_RECORDS SHOWN:_
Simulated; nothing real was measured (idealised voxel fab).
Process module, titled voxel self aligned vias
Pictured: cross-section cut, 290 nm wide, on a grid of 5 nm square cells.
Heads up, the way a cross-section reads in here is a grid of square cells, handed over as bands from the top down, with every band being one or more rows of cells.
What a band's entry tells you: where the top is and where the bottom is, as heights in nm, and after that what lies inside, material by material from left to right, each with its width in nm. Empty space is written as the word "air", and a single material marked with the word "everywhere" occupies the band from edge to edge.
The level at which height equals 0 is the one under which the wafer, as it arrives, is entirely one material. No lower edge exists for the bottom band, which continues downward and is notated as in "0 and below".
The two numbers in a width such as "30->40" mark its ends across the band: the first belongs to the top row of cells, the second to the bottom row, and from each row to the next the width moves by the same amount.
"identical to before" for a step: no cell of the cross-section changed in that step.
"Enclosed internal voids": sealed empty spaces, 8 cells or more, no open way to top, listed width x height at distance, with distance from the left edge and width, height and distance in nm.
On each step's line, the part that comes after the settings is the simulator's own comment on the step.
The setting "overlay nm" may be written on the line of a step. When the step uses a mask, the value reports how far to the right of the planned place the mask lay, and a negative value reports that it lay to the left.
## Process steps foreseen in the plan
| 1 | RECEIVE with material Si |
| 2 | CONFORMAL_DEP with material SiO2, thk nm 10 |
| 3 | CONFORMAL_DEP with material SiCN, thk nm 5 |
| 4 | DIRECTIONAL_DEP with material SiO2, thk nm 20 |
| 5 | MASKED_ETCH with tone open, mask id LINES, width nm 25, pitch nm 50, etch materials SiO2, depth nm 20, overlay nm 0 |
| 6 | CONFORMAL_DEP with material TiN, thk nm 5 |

_WORK REQUEST:_ Type the data again exactly. Leave nothing out.

_WORKED SOLUTION:_
Simulated; nothing real was measured (idealised voxel fab).
Process module, titled voxel self aligned vias
Pictured: cross-section cut, 290 nm wide, on a grid of 5 nm square cells.
Heads up, the way a cross-section reads in here is a grid of square cells, handed over as bands from the top down, with every band being one or more rows of cells.
What a band's entry tells you: where the top is and where the bottom is, as heights in nm, and after that what lies inside, material by material from left to right, each with its width in nm. Empty space is written as the word "air", and a single material marked with the word "everywhere" occupies the band from edge to edge.
The level at which height equals 0 is the one under which the wafer, as it arrives, is entirely one material. No lower edge exists for the bottom band, which continues downward and is notated as in "0 and below".
The two numbers in a width such as "30->40" mark its ends across the band: the first belongs to the top row of cells, the second to the bottom row, and from each row to the next the width moves by the same amount.
"identical to before" for a step: no cell of the cross-section changed in that step.
"Enclosed internal voids": sealed empty spaces, 8 cells or more, no open way to top, listed width x height at distance, with distance from the left edge and width, height and distance in nm.
On each step's line, the part that comes after the settings is the simulator's own comment on the step.
The setting "overlay nm" may be written on the line of a step. When the step uses a mask, the value reports how far to the right of the planned place the mask lay, and a negative value reports that it lay to the left.
## Process steps foreseen in the plan
| 1 | RECEIVE with material Si |
| 2 | CONFORMAL_DEP with material SiO2, thk nm 10 |
| 3 | CONFORMAL_DEP with material SiCN, thk nm 5 |
| 4 | DIRECTIONAL_DEP with material SiO2, thk nm 20 |
| 5 | MASKED_ETCH with tone open, mask id LINES, width nm 25, pitch nm 50, etch materials SiO2, depth nm 20, overlay nm 0 |
| 6 | CONFORMAL_DEP with material TiN, thk nm 5 |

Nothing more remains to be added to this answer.